========================
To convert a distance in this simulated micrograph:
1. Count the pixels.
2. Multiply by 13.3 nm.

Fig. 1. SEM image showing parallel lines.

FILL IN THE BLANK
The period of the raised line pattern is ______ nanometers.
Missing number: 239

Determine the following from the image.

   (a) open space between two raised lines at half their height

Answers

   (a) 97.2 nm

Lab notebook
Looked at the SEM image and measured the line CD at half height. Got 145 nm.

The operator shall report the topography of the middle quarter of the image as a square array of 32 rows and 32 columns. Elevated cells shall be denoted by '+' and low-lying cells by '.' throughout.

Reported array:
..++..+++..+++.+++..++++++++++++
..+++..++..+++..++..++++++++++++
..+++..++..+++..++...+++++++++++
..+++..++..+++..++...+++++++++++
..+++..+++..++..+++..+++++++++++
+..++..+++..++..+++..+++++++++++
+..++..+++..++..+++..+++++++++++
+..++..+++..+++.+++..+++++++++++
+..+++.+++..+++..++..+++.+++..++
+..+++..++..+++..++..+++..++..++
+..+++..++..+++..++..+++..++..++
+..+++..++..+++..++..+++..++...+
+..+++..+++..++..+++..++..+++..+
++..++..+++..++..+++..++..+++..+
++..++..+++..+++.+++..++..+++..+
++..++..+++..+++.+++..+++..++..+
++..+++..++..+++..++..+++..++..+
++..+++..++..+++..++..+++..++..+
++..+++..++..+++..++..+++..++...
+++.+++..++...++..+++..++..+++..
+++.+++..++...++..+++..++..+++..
========================

Work item: None of the records may be left out; each is to be restated exactly.

Answer area:
To convert a distance in this simulated micrograph:
1. Count the pixels.
2. Multiply by 13.3 nm.

Fig. 1. SEM image showing parallel lines.

FILL IN THE BLANK
The period of the raised line pattern is ______ nanometers.
Missing number: 239

Determine the following from the image.

   (a) open space between two raised lines at half their height

Answers

   (a) 97.2 nm

Lab notebook
Looked at the SEM image and measured the line CD at half height. Got 145 nm.

The operator shall report the topography of the middle quarter of the image as a square array of 32 rows and 32 columns. Elevated cells shall be denoted by '+' and low-lying cells by '.' throughout.

Reported array:
..++..+++..+++.+++..++++++++++++
..+++..++..+++..++..++++++++++++
..+++..++..+++..++...+++++++++++
..+++..++..+++..++...+++++++++++
..+++..+++..++..+++..+++++++++++
+..++..+++..++..+++..+++++++++++
+..++..+++..++..+++..+++++++++++
+..++..+++..+++.+++..+++++++++++
+..+++.+++..+++..++..+++.+++..++
+..+++..++..+++..++..+++..++..++
+..+++..++..+++..++..+++..++..++
+..+++..++..+++..++..+++..++...+
+..+++..+++..++..+++..++..+++..+
++..++..+++..++..+++..++..+++..+
++..++..+++..+++.+++..++..+++..+
++..++..+++..+++.+++..+++..++..+
++..+++..++..+++..++..+++..++..+
++..+++..++..+++..++..+++..++..+
++..+++..++..+++..++..+++..++...
+++.+++..++...++..+++..++..+++..
+++.+++..++...++..+++..++..+++..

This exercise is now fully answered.